*** Given entries ***

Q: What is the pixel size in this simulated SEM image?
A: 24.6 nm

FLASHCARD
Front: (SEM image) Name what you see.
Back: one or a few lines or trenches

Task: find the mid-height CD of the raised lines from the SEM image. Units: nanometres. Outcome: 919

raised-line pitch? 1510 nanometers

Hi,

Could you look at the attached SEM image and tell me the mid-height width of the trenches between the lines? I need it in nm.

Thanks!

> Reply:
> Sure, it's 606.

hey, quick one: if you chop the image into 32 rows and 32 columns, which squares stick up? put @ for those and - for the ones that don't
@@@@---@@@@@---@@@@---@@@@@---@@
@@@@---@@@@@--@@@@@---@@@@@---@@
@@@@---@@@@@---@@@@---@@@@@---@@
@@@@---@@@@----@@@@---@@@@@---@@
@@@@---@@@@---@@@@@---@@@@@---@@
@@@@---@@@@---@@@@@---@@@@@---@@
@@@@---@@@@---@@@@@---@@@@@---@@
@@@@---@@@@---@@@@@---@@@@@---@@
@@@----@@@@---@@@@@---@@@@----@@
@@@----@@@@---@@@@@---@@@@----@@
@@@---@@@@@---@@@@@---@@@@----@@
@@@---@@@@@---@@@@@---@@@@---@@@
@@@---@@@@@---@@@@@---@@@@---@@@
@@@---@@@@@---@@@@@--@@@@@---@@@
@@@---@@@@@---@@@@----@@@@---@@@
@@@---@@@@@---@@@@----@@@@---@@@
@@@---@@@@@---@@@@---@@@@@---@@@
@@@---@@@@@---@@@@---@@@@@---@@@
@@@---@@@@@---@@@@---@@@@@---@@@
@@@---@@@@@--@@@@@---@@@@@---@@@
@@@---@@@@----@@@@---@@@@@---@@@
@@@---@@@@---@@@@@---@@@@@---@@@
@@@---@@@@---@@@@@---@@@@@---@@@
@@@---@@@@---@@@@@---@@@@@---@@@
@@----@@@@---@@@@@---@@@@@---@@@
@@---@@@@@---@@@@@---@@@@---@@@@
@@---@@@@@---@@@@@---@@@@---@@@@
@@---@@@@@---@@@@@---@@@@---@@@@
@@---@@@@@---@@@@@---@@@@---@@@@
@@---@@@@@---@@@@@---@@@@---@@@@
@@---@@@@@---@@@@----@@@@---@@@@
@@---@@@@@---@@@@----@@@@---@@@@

*** End of Given entries ***

■ Work item
Produce the lines from the top of the listing through the "hey, quick one: if" line exactly as they appear, with no additional output.

■ Your solution
Q: What is the pixel size in this simulated SEM image?
A: 24.6 nm

FLASHCARD
Front: (SEM image) Name what you see.
Back: one or a few lines or trenches

Task: find the mid-height CD of the raised lines from the SEM image. Units: nanometres. Outcome: 919

raised-line pitch? 1510 nanometers

Hi,

Could you look at the attached SEM image and tell me the mid-height width of the trenches between the lines? I need it in nm.

Thanks!

> Reply:
> Sure, it's 606.

hey, quick one: if you chop the image into 32 rows and 32 columns, which squares stick up? put @ for those and - for the ones that don't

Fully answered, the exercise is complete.